=== Begin Enclosure ===

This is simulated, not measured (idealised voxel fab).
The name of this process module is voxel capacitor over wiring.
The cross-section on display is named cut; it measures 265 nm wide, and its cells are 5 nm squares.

=== End Enclosure ===

Action item: Transcribe the listing. Every line must match exactly.

Task solution:
This is simulated, not measured (idealised voxel fab).
The name of this process module is voxel capacitor over wiring.
The cross-section on display is named cut; it measures 265 nm wide, and its cells are 5 nm squares.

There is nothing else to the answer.